» Work instruction
What is needed here is an exact repetition of the records below, beginning at the line that has "L077.1 - - - 0.1 741.7 76.27" and stopping after the line that has "[step RIT_ACTIVE_THK_MEAS_04]".

- - - - -

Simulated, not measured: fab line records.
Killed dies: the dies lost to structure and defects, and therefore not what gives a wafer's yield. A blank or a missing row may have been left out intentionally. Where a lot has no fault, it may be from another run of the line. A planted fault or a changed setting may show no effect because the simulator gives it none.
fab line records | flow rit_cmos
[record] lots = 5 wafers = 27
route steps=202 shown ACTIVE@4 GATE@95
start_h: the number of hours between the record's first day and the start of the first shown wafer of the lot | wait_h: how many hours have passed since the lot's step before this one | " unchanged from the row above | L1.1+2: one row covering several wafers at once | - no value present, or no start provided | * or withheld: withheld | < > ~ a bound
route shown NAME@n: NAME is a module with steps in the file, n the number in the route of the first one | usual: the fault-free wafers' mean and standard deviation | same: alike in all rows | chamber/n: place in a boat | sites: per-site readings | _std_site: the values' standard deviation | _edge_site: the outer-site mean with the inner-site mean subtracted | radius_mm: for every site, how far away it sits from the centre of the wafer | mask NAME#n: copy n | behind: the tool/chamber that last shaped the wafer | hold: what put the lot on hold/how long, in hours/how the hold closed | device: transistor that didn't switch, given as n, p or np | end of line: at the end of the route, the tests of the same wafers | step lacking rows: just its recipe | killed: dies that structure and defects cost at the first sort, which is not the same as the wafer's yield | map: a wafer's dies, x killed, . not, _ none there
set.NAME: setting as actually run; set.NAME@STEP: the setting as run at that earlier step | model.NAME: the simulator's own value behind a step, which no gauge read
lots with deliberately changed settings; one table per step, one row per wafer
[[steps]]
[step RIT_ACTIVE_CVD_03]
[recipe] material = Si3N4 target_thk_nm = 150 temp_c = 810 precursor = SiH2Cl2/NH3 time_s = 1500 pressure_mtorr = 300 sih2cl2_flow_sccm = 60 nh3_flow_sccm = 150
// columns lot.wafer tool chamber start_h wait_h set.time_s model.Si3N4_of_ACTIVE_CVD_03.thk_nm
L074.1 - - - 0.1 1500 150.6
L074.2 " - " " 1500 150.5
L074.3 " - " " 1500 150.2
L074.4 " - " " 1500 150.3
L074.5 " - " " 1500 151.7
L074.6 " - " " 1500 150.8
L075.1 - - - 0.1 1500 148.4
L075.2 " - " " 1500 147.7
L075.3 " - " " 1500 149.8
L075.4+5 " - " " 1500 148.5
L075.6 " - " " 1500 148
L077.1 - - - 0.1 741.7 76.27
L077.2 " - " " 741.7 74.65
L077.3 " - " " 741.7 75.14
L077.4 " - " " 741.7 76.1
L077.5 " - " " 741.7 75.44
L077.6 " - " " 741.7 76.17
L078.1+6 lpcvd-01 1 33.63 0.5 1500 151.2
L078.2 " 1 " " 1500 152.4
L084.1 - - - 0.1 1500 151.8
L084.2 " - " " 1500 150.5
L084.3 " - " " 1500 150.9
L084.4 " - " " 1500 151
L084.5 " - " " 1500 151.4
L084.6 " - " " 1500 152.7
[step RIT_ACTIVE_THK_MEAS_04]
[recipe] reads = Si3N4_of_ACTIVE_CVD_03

- - - - -

» Task answer
L077.1 - - - 0.1 741.7 76.27
L077.2 " - " " 741.7 74.65
L077.3 " - " " 741.7 75.14
L077.4 " - " " 741.7 76.1
L077.5 " - " " 741.7 75.44
L077.6 " - " " 741.7 76.17
L078.1+6 lpcvd-01 1 33.63 0.5 1500 151.2
L078.2 " 1 " " 1500 152.4
L084.1 - - - 0.1 1500 151.8
L084.2 " - " " 1500 150.5
L084.3 " - " " 1500 150.9
L084.4 " - " " 1500 151
L084.5 " - " " 1500 151.4
L084.6 " - " " 1500 152.7
[step RIT_ACTIVE_THK_MEAS_04]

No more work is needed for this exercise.